• **Requirement**
Up to and including the line that contains "# Pre-step cross-section", write out each line of the material from its first line, exactly.

::::::
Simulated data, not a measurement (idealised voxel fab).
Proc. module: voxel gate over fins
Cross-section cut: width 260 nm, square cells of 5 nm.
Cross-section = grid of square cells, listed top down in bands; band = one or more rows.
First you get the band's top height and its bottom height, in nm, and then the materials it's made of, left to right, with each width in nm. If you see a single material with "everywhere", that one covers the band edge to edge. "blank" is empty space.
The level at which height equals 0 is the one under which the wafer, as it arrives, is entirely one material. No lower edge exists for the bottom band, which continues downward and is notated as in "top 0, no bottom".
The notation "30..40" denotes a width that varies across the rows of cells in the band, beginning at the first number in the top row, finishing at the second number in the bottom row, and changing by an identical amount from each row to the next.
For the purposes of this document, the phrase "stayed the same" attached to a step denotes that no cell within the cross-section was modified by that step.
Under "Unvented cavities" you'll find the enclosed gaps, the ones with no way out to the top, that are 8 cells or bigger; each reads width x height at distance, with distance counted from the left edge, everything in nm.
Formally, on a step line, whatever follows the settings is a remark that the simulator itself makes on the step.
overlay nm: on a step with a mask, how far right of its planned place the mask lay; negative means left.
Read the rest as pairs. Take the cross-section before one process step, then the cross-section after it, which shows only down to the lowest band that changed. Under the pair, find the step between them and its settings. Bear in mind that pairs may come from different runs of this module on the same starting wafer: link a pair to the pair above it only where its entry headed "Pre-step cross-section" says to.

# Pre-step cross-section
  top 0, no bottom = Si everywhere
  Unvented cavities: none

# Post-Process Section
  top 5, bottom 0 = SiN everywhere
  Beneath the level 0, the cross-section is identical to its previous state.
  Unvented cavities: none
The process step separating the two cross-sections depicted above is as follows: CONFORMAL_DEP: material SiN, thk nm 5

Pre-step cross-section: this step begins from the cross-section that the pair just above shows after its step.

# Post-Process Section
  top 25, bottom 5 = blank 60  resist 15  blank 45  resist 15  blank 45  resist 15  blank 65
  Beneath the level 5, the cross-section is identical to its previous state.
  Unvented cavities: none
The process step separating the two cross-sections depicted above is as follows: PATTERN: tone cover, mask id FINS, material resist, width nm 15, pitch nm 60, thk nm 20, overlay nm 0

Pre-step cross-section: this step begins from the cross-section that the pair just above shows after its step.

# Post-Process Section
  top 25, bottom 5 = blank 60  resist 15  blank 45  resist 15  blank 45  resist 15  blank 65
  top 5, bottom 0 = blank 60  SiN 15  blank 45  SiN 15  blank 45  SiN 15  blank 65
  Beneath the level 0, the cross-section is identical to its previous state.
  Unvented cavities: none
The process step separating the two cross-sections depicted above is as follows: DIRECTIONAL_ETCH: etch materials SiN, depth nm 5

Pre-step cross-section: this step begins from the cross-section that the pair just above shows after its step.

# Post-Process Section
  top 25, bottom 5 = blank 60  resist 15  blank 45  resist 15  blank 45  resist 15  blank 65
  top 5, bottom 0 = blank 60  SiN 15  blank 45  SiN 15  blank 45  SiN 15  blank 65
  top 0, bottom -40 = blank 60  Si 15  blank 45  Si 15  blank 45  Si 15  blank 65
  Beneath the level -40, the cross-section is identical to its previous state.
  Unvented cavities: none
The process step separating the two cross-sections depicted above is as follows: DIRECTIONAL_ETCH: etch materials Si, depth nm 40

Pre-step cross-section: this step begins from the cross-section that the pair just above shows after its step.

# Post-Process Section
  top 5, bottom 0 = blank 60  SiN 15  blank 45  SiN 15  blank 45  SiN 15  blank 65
::::::

• **Task answer**
Simulated data, not a measurement (idealised voxel fab).
Proc. module: voxel gate over fins
Cross-section cut: width 260 nm, square cells of 5 nm.
Cross-section = grid of square cells, listed top down in bands; band = one or more rows.
First you get the band's top height and its bottom height, in nm, and then the materials it's made of, left to right, with each width in nm. If you see a single material with "everywhere", that one covers the band edge to edge. "blank" is empty space.
The level at which height equals 0 is the one under which the wafer, as it arrives, is entirely one material. No lower edge exists for the bottom band, which continues downward and is notated as in "top 0, no bottom".
The notation "30..40" denotes a width that varies across the rows of cells in the band, beginning at the first number in the top row, finishing at the second number in the bottom row, and changing by an identical amount from each row to the next.
For the purposes of this document, the phrase "stayed the same" attached to a step denotes that no cell within the cross-section was modified by that step.
Under "Unvented cavities" you'll find the enclosed gaps, the ones with no way out to the top, that are 8 cells or bigger; each reads width x height at distance, with distance counted from the left edge, everything in nm.
Formally, on a step line, whatever follows the settings is a remark that the simulator itself makes on the step.
overlay nm: on a step with a mask, how far right of its planned place the mask lay; negative means left.
Read the rest as pairs. Take the cross-section before one process step, then the cross-section after it, which shows only down to the lowest band that changed. Under the pair, find the step between them and its settings. Bear in mind that pairs may come from different runs of this module on the same starting wafer: link a pair to the pair above it only where its entry headed "Pre-step cross-section" says to.

# Pre-step cross-section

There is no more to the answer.